• Requirement:
Copy out exactly the stretch of the listing below that begins at the line containing "lots untouched by" and ends at the line containing "start_h: start of", and copy nothing outside it.

• Material provided:
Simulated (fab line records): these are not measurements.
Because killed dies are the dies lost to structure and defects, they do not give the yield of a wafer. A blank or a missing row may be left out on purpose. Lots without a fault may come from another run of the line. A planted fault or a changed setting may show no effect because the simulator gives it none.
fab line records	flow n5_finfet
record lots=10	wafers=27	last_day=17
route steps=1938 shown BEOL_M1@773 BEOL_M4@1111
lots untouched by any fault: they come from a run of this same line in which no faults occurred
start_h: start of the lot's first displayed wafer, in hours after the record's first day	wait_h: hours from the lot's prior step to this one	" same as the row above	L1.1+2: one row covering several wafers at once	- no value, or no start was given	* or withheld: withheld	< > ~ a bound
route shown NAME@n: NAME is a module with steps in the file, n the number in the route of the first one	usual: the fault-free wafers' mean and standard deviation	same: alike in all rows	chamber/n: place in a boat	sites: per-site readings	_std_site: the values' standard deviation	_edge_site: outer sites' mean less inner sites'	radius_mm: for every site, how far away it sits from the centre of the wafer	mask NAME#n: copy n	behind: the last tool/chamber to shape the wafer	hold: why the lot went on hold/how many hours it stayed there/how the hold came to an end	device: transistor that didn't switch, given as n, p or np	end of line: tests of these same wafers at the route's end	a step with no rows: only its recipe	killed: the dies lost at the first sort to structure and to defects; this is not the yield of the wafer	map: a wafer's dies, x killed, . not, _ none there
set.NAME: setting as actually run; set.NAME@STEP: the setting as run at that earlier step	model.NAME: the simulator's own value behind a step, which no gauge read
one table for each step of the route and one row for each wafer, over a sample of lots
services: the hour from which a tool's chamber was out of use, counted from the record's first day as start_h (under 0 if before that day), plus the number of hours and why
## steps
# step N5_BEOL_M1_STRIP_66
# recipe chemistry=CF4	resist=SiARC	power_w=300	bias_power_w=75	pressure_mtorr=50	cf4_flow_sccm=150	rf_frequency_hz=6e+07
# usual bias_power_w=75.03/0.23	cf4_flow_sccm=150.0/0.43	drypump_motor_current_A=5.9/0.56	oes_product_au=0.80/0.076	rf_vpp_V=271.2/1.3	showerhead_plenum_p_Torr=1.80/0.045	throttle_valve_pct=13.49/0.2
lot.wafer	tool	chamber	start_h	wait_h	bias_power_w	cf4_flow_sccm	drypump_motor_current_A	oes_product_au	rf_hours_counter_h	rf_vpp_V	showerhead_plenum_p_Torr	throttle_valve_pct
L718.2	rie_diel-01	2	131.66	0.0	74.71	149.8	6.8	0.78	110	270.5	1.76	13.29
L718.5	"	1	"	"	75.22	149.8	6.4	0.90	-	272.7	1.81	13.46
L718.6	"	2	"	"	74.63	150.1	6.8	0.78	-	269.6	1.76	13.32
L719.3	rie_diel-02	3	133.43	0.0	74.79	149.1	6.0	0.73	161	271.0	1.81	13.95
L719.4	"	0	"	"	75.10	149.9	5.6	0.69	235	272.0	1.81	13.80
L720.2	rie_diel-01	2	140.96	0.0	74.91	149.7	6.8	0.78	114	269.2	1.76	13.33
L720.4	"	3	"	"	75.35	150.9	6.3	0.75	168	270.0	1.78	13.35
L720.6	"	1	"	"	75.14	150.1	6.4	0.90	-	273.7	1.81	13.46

• Written answer:
lots untouched by any fault: they come from a run of this same line in which no faults occurred
start_h: start of the lot's first displayed wafer, in hours after the record's first day	wait_h: hours from the lot's prior step to this one	" same as the row above	L1.1+2: one row covering several wafers at once	- no value, or no start was given	* or withheld: withheld	< > ~ a bound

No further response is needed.